# ENTRIES PROVIDED:
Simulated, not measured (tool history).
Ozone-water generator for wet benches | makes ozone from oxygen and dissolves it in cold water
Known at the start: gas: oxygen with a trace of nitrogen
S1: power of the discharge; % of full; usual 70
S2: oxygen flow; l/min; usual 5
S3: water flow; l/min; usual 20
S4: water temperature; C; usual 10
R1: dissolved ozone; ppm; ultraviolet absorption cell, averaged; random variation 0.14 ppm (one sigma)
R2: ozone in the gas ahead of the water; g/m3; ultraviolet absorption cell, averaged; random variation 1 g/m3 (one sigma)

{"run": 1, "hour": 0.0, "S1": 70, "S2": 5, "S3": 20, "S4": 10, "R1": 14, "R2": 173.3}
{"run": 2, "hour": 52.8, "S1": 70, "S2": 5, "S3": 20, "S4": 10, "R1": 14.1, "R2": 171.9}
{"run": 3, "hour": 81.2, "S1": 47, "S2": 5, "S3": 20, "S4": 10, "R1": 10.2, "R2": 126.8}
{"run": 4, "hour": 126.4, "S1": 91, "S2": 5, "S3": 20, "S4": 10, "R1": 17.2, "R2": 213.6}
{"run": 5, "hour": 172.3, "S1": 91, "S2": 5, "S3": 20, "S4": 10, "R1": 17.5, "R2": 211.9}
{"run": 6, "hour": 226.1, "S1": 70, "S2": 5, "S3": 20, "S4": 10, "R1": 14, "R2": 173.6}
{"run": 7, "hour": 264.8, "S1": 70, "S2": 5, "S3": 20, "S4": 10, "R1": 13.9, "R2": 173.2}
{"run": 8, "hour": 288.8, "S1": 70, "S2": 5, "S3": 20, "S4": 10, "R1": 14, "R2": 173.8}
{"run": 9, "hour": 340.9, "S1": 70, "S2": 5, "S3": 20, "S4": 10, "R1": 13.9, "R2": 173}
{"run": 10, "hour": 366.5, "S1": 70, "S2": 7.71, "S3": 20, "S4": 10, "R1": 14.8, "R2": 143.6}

# ACTIVITY:
In the listing above, find the line containing "S3: water flow; l/min; usual 20" and the line containing "R1: dissolved ozone;", then retype both and every line between them exactly, with nothing else.

# YOUR RESPONSE:
S3: water flow; l/min; usual 20
S4: water temperature; C; usual 10
R1: dissolved ozone; ppm; ultraviolet absorption cell, averaged; random variation 0.14 ppm (one sigma)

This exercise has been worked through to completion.